▸ RECORDED INFORMATION
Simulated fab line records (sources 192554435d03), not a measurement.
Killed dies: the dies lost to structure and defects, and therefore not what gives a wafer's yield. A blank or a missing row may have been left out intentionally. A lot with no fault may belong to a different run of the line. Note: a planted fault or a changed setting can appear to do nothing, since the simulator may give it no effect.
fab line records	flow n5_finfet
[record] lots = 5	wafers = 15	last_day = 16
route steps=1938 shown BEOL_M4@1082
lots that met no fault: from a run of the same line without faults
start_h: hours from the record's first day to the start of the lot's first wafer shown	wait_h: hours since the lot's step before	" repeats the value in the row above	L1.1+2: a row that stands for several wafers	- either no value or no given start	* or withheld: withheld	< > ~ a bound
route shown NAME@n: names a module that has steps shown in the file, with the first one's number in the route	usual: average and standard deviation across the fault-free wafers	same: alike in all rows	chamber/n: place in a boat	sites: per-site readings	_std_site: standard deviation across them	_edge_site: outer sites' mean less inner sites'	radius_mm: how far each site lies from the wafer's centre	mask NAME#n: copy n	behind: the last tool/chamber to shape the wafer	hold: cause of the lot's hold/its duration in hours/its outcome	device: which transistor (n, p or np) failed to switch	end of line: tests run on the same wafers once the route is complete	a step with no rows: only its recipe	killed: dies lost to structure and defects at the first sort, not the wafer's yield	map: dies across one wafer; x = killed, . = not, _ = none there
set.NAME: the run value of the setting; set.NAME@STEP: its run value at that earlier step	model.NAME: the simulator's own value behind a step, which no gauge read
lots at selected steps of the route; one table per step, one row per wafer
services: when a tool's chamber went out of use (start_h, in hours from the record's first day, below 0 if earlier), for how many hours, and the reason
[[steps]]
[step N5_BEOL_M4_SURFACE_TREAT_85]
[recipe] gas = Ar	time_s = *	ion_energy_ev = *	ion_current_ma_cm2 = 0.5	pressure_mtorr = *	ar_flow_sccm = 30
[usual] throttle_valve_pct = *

▸ REQUIRED ACTION
Which lines should be output? Exactly those from the first line of the data through the line containing "route shown NAME@n: names", inclusive.

▸ RESPONSE BOX
Simulated fab line records (sources 192554435d03), not a measurement.
Killed dies: the dies lost to structure and defects, and therefore not what gives a wafer's yield. A blank or a missing row may have been left out intentionally. A lot with no fault may belong to a different run of the line. Note: a planted fault or a changed setting can appear to do nothing, since the simulator may give it no effect.
fab line records	flow n5_finfet
[record] lots = 5	wafers = 15	last_day = 16
route steps=1938 shown BEOL_M4@1082
lots that met no fault: from a run of the same line without faults
start_h: hours from the record's first day to the start of the lot's first wafer shown	wait_h: hours since the lot's step before	" repeats the value in the row above	L1.1+2: a row that stands for several wafers	- either no value or no given start	* or withheld: withheld	< > ~ a bound
route shown NAME@n: names a module that has steps shown in the file, with the first one's number in the route	usual: average and standard deviation across the fault-free wafers	same: alike in all rows	chamber/n: place in a boat	sites: per-site readings	_std_site: standard deviation across them	_edge_site: outer sites' mean less inner sites'	radius_mm: how far each site lies from the wafer's centre	mask NAME#n: copy n	behind: the last tool/chamber to shape the wafer	hold: cause of the lot's hold/its duration in hours/its outcome	device: which transistor (n, p or np) failed to switch	end of line: tests run on the same wafers once the route is complete	a step with no rows: only its recipe	killed: dies lost to structure and defects at the first sort, not the wafer's yield	map: dies across one wafer; x = killed, . = not, _ = none there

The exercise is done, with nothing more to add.